○ ○ ○ ○ ○ ○ ○

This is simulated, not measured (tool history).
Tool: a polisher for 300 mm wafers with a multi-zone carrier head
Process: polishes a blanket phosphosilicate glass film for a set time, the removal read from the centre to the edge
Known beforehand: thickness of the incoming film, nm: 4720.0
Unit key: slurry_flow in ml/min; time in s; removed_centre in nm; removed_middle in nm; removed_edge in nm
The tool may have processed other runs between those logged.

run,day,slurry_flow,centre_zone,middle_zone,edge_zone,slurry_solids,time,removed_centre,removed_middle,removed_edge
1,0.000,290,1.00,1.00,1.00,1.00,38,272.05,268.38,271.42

○ ○ ○ ○ ○ ○ ○

* WORK ITEM
Without changing a word, restate the whole listing.

* RESPONSE BOX
This is simulated, not measured (tool history).
Tool: a polisher for 300 mm wafers with a multi-zone carrier head
Process: polishes a blanket phosphosilicate glass film for a set time, the removal read from the centre to the edge
Known beforehand: thickness of the incoming film, nm: 4720.0
Unit key: slurry_flow in ml/min; time in s; removed_centre in nm; removed_middle in nm; removed_edge in nm
The tool may have processed other runs between those logged.

run,day,slurry_flow,centre_zone,middle_zone,edge_zone,slurry_solids,time,removed_centre,removed_middle,removed_edge
1,0.000,290,1.00,1.00,1.00,1.00,38,272.05,268.38,271.42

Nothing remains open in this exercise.